» **Exercise data**
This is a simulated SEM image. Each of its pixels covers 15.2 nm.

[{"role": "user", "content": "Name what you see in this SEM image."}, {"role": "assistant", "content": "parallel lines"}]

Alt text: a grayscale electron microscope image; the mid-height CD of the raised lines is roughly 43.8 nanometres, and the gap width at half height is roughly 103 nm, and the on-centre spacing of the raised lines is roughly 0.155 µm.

» **Work task**
Each line of the material is to be returned precisely as written.

» **Written solution**
This is a simulated SEM image. Each of its pixels covers 15.2 nm.

[{"role": "user", "content": "Name what you see in this SEM image."}, {"role": "assistant", "content": "parallel lines"}]

Alt text: a grayscale electron microscope image; the mid-height CD of the raised lines is roughly 43.8 nanometres, and the gap width at half height is roughly 103 nm, and the on-centre spacing of the raised lines is roughly 0.155 µm.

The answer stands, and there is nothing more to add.